> ENTRIES PROVIDED:
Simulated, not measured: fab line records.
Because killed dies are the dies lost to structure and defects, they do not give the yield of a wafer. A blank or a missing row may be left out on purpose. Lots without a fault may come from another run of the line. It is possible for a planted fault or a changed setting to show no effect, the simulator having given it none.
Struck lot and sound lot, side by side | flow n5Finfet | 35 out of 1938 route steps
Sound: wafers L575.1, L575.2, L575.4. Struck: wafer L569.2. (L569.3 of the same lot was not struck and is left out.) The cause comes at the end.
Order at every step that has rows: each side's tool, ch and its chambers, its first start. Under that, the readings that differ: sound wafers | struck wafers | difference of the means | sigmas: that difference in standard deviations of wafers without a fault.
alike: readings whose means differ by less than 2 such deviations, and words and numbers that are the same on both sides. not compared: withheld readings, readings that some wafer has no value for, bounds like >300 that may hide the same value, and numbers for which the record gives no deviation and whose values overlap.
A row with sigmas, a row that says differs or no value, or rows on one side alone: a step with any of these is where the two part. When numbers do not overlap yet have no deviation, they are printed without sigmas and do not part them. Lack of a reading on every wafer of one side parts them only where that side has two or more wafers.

> BRIEF: Your response should hold the lines from the first line of the entries above through the line with "Order at every", each retyped exactly, and nothing else.

> ANSWER BOX:
Simulated, not measured: fab line records.
Because killed dies are the dies lost to structure and defects, they do not give the yield of a wafer. A blank or a missing row may be left out on purpose. Lots without a fault may come from another run of the line. It is possible for a planted fault or a changed setting to show no effect, the simulator having given it none.
Struck lot and sound lot, side by side | flow n5Finfet | 35 out of 1938 route steps
Sound: wafers L575.1, L575.2, L575.4. Struck: wafer L569.2. (L569.3 of the same lot was not struck and is left out.) The cause comes at the end.
Order at every step that has rows: each side's tool, ch and its chambers, its first start. Under that, the readings that differ: sound wafers | struck wafers | difference of the means | sigmas: that difference in standard deviations of wafers without a fault.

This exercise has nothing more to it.